═════ Records provided ═════

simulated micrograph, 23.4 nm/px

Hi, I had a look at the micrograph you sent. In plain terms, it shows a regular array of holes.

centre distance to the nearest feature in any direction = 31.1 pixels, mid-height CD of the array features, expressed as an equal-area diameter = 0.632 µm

═════

Take the lines from the top of the data through the one that contains "Hi, I had a" and copy them exactly, leaving out every line after it.

simulated micrograph, 23.4 nm/px

Hi, I had a look at the micrograph you sent. In plain terms, it shows a regular array of holes.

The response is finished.